* _Task item_
Will you return, word for word, only the lines from the top of the data below down to and including the one with "A cross-section is"?

* _Record excerpts_
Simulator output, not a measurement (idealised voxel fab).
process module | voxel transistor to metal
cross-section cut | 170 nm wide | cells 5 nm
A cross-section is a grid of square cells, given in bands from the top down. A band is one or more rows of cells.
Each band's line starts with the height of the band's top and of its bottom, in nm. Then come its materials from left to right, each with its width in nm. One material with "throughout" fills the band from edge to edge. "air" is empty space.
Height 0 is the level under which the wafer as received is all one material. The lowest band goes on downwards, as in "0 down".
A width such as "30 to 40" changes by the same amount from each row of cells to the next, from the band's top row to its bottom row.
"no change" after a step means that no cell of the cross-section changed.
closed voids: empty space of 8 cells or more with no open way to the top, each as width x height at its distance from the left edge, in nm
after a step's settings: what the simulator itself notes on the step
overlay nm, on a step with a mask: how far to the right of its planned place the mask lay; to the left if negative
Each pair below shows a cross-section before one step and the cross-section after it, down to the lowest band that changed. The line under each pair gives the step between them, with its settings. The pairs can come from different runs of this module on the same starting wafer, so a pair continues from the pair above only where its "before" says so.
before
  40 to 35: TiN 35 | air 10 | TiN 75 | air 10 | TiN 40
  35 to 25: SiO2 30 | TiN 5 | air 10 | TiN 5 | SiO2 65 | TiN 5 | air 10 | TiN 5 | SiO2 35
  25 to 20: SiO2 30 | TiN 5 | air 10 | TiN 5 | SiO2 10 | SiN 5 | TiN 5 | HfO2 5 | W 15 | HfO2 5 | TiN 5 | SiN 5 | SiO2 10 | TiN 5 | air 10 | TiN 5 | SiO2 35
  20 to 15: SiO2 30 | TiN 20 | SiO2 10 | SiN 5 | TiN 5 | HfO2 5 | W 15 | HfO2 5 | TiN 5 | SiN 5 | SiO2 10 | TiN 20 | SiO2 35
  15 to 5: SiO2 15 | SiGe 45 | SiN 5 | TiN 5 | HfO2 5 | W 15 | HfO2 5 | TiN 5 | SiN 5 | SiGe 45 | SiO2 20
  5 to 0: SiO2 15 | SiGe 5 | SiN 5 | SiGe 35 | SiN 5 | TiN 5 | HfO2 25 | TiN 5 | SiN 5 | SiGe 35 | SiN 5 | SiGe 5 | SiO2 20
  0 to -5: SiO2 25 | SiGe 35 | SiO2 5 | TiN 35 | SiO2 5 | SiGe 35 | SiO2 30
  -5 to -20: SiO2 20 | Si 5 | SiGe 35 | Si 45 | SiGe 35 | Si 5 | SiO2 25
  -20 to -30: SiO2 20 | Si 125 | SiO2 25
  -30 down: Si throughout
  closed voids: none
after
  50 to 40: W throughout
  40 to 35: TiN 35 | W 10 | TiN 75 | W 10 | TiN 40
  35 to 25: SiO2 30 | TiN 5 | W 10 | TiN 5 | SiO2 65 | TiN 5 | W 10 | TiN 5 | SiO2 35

* _Response box_
Simulator output, not a measurement (idealised voxel fab).
process module | voxel transistor to metal
cross-section cut | 170 nm wide | cells 5 nm
A cross-section is a grid of square cells, given in bands from the top down. A band is one or more rows of cells.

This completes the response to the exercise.